**** DATA PROVIDED ****

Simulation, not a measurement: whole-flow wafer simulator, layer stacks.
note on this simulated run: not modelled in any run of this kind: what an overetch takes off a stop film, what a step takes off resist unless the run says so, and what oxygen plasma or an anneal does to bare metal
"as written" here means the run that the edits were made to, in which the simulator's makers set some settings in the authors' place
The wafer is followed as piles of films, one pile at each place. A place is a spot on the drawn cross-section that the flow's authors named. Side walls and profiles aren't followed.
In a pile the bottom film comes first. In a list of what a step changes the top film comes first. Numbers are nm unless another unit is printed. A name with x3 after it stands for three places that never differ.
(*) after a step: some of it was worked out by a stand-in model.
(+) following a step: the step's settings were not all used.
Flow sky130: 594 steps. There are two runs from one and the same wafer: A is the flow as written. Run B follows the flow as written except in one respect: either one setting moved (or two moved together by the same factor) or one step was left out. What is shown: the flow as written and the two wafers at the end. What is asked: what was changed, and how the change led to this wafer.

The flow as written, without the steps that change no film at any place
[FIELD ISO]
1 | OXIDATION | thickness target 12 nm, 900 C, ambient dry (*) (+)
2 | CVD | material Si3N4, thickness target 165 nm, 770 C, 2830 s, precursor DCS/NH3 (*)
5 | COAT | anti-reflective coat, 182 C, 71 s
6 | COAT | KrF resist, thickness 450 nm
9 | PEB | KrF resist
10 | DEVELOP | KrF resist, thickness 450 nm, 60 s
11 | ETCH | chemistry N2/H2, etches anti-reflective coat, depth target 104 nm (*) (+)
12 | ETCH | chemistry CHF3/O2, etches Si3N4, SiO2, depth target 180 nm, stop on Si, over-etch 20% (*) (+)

****

=== WORK REQUEST ===
Output each line exactly, from the first line of the data down to the line that contains "note on this", both included.

=== EXERCISE OUTPUT ===
Simulation, not a measurement: whole-flow wafer simulator, layer stacks.
note on this simulated run: not modelled in any run of this kind: what an overetch takes off a stop film, what a step takes off resist unless the run says so, and what oxygen plasma or an anneal does to bare metal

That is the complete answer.